* * * *
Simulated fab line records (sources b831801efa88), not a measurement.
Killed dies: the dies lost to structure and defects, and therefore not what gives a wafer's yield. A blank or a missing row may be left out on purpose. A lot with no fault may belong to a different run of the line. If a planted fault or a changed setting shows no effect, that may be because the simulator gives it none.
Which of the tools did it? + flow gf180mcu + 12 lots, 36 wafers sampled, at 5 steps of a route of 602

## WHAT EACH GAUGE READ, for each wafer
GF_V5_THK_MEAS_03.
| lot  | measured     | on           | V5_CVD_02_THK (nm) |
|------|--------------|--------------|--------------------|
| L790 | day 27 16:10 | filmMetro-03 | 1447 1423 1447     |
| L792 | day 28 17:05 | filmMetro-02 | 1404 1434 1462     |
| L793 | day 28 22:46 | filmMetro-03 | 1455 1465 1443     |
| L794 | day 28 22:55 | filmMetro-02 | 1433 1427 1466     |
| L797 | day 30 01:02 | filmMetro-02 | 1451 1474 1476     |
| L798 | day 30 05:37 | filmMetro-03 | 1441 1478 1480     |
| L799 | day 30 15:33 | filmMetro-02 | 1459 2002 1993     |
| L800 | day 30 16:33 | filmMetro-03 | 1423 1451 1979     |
* * * *

■ **Task item**: The records above need to be transcribed in full. Keep every character unchanged.

■ **Answer area**:
Simulated fab line records (sources b831801efa88), not a measurement.
Killed dies: the dies lost to structure and defects, and therefore not what gives a wafer's yield. A blank or a missing row may be left out on purpose. A lot with no fault may belong to a different run of the line. If a planted fault or a changed setting shows no effect, that may be because the simulator gives it none.
Which of the tools did it? + flow gf180mcu + 12 lots, 36 wafers sampled, at 5 steps of a route of 602

## WHAT EACH GAUGE READ, for each wafer
GF_V5_THK_MEAS_03.
| lot  | measured     | on           | V5_CVD_02_THK (nm) |
|------|--------------|--------------|--------------------|
| L790 | day 27 16:10 | filmMetro-03 | 1447 1423 1447     |
| L792 | day 28 17:05 | filmMetro-02 | 1404 1434 1462     |
| L793 | day 28 22:46 | filmMetro-03 | 1455 1465 1443     |
| L794 | day 28 22:55 | filmMetro-02 | 1433 1427 1466     |
| L797 | day 30 01:02 | filmMetro-02 | 1451 1474 1476     |
| L798 | day 30 05:37 | filmMetro-03 | 1441 1478 1480     |
| L799 | day 30 15:33 | filmMetro-02 | 1459 2002 1993     |
| L800 | day 30 16:33 | filmMetro-03 | 1423 1451 1979     |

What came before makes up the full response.